Activity -
In your answer, print every record exactly as it is written.

Stored data -
⁂

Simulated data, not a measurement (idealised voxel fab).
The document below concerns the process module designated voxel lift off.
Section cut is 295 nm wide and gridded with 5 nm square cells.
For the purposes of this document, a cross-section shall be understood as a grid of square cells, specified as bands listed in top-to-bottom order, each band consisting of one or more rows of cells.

⁂

Solution -
Simulated data, not a measurement (idealised voxel fab).
The document below concerns the process module designated voxel lift off.
Section cut is 295 nm wide and gridded with 5 nm square cells.
For the purposes of this document, a cross-section shall be understood as a grid of square cells, specified as bands listed in top-to-bottom order, each band consisting of one or more rows of cells.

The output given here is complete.